## REQUIREMENT
Repeat the lines of the data that follow, please, starting at the first and stopping after the one with "Run 5, day 2.488: flow".

━━━━
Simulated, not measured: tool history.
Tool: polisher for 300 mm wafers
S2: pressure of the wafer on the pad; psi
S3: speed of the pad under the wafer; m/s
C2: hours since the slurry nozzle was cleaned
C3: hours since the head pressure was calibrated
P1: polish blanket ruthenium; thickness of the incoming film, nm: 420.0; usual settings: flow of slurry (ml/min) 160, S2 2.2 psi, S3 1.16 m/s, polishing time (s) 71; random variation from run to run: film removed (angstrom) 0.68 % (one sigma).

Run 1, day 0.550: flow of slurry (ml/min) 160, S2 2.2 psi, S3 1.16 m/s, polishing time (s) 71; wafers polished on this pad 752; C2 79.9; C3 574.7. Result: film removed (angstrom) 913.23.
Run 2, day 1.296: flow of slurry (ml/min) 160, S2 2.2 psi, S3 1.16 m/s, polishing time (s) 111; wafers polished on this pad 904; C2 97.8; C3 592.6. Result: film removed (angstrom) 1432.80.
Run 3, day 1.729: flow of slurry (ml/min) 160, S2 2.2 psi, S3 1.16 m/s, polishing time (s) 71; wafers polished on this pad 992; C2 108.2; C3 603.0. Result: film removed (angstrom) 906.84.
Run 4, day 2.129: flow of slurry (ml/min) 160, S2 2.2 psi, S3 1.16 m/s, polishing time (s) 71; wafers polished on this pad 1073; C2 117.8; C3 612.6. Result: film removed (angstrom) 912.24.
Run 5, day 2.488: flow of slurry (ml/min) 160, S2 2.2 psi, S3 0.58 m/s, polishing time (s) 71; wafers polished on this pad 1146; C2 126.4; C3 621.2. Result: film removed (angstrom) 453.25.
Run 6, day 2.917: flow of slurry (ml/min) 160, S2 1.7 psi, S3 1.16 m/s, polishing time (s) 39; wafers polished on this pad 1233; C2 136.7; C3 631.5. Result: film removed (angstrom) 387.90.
━━━━

## RESULT
Simulated, not measured: tool history.
Tool: polisher for 300 mm wafers
S2: pressure of the wafer on the pad; psi
S3: speed of the pad under the wafer; m/s
C2: hours since the slurry nozzle was cleaned
C3: hours since the head pressure was calibrated
P1: polish blanket ruthenium; thickness of the incoming film, nm: 420.0; usual settings: flow of slurry (ml/min) 160, S2 2.2 psi, S3 1.16 m/s, polishing time (s) 71; random variation from run to run: film removed (angstrom) 0.68 % (one sigma).

Run 1, day 0.550: flow of slurry (ml/min) 160, S2 2.2 psi, S3 1.16 m/s, polishing time (s) 71; wafers polished on this pad 752; C2 79.9; C3 574.7. Result: film removed (angstrom) 913.23.
Run 2, day 1.296: flow of slurry (ml/min) 160, S2 2.2 psi, S3 1.16 m/s, polishing time (s) 111; wafers polished on this pad 904; C2 97.8; C3 592.6. Result: film removed (angstrom) 1432.80.
Run 3, day 1.729: flow of slurry (ml/min) 160, S2 2.2 psi, S3 1.16 m/s, polishing time (s) 71; wafers polished on this pad 992; C2 108.2; C3 603.0. Result: film removed (angstrom) 906.84.
Run 4, day 2.129: flow of slurry (ml/min) 160, S2 2.2 psi, S3 1.16 m/s, polishing time (s) 71; wafers polished on this pad 1073; C2 117.8; C3 612.6. Result: film removed (angstrom) 912.24.
Run 5, day 2.488: flow of slurry (ml/min) 160, S2 2.2 psi, S3 0.58 m/s, polishing time (s) 71; wafers polished on this pad 1146; C2 126.4; C3 621.2. Result: film removed (angstrom) 453.25.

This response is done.